Write the listing out again, exactly as it appears.

EXCERPTED DATA
________________________
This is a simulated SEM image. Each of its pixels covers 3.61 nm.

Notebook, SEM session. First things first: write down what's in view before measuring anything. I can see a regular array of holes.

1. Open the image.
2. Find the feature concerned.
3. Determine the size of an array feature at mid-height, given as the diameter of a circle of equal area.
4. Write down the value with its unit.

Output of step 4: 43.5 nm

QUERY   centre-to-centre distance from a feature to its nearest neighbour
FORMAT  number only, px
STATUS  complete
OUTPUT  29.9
________________________

RESPONSE BOX
This is a simulated SEM image. Each of its pixels covers 3.61 nm.

Notebook, SEM session. First things first: write down what's in view before measuring anything. I can see a regular array of holes.

1. Open the image.
2. Find the feature concerned.
3. Determine the size of an array feature at mid-height, given as the diameter of a circle of equal area.
4. Write down the value with its unit.

Output of step 4: 43.5 nm

QUERY   centre-to-centre distance from a feature to its nearest neighbour
FORMAT  number only, px
STATUS  complete
OUTPUT  29.9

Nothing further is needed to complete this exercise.